Work item ->
Transcribe the material from its first line onward, ending with the line that contains "THE FLOW AS WRITTEN, without" and adding nothing beyond it.

Study material ->
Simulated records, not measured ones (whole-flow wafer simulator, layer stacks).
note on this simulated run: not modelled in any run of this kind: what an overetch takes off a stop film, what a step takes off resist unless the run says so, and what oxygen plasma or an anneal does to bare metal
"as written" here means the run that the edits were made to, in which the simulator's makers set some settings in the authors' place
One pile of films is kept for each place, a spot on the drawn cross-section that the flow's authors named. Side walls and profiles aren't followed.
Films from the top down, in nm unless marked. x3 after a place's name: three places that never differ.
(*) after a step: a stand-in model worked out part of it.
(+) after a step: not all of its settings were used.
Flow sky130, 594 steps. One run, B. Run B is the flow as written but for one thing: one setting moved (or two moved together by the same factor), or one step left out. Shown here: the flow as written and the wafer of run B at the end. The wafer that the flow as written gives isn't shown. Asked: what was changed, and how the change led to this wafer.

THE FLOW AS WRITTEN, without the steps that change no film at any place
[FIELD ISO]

Task response ->
Simulated records, not measured ones (whole-flow wafer simulator, layer stacks).
note on this simulated run: not modelled in any run of this kind: what an overetch takes off a stop film, what a step takes off resist unless the run says so, and what oxygen plasma or an anneal does to bare metal
"as written" here means the run that the edits were made to, in which the simulator's makers set some settings in the authors' place
One pile of films is kept for each place, a spot on the drawn cross-section that the flow's authors named. Side walls and profiles aren't followed.
Films from the top down, in nm unless marked. x3 after a place's name: three places that never differ.
(*) after a step: a stand-in model worked out part of it.
(+) after a step: not all of its settings were used.
Flow sky130, 594 steps. One run, B. Run B is the flow as written but for one thing: one setting moved (or two moved together by the same factor), or one step left out. Shown here: the flow as written and the wafer of run B at the end. The wafer that the flow as written gives isn't shown. Asked: what was changed, and how the change led to this wafer.

THE FLOW AS WRITTEN, without the steps that change no film at any place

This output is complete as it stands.